[Given information]
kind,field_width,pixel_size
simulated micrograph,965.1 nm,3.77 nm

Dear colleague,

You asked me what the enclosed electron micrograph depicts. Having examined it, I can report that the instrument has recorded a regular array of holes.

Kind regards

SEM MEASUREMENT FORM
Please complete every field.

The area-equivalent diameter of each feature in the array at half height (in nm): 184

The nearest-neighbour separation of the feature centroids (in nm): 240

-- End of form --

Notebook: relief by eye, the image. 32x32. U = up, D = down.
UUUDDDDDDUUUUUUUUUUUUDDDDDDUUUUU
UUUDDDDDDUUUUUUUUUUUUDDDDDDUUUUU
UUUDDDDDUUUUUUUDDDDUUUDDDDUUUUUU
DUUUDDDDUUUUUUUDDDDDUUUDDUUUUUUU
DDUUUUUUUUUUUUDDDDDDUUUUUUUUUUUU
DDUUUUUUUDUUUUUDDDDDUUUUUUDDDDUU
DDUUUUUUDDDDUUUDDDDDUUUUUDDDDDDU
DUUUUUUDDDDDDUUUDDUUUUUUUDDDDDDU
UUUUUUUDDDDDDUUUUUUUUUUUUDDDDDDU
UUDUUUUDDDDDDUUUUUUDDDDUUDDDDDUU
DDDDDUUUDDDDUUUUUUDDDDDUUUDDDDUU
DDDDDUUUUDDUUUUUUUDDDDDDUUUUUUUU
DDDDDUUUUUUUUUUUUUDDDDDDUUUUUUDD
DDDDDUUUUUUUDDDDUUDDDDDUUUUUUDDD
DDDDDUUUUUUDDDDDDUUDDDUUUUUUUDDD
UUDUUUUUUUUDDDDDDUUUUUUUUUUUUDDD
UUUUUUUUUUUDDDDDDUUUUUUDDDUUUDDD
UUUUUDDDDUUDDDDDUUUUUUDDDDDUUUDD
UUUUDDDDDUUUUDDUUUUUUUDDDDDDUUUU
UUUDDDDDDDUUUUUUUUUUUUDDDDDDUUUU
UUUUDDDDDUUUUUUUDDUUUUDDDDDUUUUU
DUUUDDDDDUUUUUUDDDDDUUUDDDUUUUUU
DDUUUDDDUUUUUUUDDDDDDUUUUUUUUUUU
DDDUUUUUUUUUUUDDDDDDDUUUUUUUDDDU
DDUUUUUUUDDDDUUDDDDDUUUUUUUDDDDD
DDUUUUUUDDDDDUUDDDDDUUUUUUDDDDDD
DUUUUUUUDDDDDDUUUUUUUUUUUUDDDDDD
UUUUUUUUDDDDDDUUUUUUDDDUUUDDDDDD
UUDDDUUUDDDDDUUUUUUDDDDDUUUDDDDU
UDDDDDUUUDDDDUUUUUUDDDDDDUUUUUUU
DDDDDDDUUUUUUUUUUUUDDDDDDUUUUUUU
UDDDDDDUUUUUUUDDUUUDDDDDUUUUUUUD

[Work instruction] Lines from the top of the data above through the line with "Please complete every field.", both ends included: copy them exactly, nothing more.

[Response box]
kind,field_width,pixel_size
simulated micrograph,965.1 nm,3.77 nm

Dear colleague,

You asked me what the enclosed electron micrograph depicts. Having examined it, I can report that the instrument has recorded a regular array of holes.

Kind regards

SEM MEASUREMENT FORM
Please complete every field.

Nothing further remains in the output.